*Work task*.
Return only the lines running from the top of the entries to the line with "alike: words and", inclusive, exactly as written.

*Dataset*.
[Start of section]
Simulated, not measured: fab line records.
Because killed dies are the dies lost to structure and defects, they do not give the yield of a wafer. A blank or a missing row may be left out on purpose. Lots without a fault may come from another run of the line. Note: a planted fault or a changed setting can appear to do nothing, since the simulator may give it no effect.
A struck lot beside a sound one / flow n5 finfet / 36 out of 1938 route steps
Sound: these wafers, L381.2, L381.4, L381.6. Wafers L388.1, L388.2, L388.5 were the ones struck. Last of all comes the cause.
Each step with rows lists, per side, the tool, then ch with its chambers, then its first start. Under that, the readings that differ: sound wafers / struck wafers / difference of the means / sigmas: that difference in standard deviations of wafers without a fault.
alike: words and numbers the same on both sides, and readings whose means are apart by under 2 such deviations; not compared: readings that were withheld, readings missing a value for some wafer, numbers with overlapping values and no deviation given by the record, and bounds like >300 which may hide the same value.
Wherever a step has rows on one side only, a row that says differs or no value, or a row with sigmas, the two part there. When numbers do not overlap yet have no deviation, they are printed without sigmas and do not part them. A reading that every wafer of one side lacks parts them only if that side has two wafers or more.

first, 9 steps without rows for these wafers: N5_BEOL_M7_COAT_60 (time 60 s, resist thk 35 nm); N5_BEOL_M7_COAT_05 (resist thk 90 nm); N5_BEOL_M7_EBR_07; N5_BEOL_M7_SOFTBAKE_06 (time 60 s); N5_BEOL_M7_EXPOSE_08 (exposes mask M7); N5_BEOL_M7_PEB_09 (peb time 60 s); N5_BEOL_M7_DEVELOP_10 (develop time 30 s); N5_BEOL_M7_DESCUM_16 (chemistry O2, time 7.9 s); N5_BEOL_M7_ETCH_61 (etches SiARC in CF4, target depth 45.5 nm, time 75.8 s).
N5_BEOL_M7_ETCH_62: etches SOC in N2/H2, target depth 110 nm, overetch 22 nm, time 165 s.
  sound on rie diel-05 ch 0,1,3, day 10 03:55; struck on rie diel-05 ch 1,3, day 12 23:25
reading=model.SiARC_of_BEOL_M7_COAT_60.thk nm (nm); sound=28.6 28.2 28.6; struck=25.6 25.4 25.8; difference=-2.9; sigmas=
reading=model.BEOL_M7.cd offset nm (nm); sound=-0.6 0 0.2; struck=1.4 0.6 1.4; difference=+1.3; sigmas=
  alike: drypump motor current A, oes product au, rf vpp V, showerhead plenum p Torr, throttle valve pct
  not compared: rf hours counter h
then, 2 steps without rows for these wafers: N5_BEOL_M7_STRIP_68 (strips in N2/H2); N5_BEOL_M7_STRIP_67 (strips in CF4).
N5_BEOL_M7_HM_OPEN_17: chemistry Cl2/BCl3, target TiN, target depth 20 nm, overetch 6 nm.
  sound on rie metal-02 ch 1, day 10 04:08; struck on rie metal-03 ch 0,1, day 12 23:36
[End of section]

*Exercise solution*.
Simulated, not measured: fab line records.
Because killed dies are the dies lost to structure and defects, they do not give the yield of a wafer. A blank or a missing row may be left out on purpose. Lots without a fault may come from another run of the line. Note: a planted fault or a changed setting can appear to do nothing, since the simulator may give it no effect.
A struck lot beside a sound one / flow n5 finfet / 36 out of 1938 route steps
Sound: these wafers, L381.2, L381.4, L381.6. Wafers L388.1, L388.2, L388.5 were the ones struck. Last of all comes the cause.
Each step with rows lists, per side, the tool, then ch with its chambers, then its first start. Under that, the readings that differ: sound wafers / struck wafers / difference of the means / sigmas: that difference in standard deviations of wafers without a fault.
alike: words and numbers the same on both sides, and readings whose means are apart by under 2 such deviations; not compared: readings that were withheld, readings missing a value for some wafer, numbers with overlapping values and no deviation given by the record, and bounds like >300 which may hide the same value.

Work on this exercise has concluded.